**BRIEF:** Copy the whole listing below exactly.

(Beginning of DATA FOR REVIEW)

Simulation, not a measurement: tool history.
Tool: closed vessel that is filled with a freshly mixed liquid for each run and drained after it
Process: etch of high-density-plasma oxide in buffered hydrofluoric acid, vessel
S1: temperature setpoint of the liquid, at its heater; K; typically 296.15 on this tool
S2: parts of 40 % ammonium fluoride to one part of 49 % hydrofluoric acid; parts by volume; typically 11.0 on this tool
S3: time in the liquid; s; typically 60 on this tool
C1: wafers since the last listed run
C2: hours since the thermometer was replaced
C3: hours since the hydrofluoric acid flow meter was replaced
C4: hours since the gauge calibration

(End of DATA FOR REVIEW)

**WORKED SOLUTION:**
Simulation, not a measurement: tool history.
Tool: closed vessel that is filled with a freshly mixed liquid for each run and drained after it
Process: etch of high-density-plasma oxide in buffered hydrofluoric acid, vessel
S1: temperature setpoint of the liquid, at its heater; K; typically 296.15 on this tool
S2: parts of 40 % ammonium fluoride to one part of 49 % hydrofluoric acid; parts by volume; typically 11.0 on this tool
S3: time in the liquid; s; typically 60 on this tool
C1: wafers since the last listed run
C2: hours since the thermometer was replaced
C3: hours since the hydrofluoric acid flow meter was replaced
C4: hours since the gauge calibration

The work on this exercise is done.